### Dataset entries
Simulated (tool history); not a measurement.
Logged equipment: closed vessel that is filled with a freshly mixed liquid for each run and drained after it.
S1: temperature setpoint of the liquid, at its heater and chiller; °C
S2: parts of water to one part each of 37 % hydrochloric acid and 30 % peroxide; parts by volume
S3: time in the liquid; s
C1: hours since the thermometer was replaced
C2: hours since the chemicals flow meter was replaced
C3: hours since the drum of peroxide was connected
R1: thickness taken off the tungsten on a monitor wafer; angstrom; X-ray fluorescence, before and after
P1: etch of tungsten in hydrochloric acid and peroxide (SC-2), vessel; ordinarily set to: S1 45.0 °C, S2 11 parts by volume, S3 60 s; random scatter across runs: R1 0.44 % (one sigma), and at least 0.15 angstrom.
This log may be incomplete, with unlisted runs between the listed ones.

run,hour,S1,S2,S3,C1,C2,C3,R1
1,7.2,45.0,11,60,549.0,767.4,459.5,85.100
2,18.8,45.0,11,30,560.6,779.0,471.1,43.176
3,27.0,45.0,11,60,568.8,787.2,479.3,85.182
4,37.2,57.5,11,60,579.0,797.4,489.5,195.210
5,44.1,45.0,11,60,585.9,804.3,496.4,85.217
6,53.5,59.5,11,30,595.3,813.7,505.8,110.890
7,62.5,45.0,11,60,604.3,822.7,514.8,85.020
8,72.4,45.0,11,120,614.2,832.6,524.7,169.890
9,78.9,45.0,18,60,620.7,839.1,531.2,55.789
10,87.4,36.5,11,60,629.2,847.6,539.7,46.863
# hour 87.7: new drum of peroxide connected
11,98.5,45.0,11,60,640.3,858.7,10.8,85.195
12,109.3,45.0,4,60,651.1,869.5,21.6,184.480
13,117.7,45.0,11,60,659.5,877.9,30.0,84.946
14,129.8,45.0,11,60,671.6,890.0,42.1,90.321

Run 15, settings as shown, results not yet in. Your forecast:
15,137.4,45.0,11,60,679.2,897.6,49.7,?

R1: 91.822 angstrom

### Work item
The lines above from the one containing "5,44.1,45.0,11,60,585.9,804.3,496.4,85.217" through the one containing "10,87.4,36.5,11,60,629.2,847.6,539.7,46.863" are to be set down exactly, and no others.

### Worked solution
5,44.1,45.0,11,60,585.9,804.3,496.4,85.217
6,53.5,59.5,11,30,595.3,813.7,505.8,110.890
7,62.5,45.0,11,60,604.3,822.7,514.8,85.020
8,72.4,45.0,11,120,614.2,832.6,524.7,169.890
9,78.9,45.0,18,60,620.7,839.1,531.2,55.789
10,87.4,36.5,11,60,629.2,847.6,539.7,46.863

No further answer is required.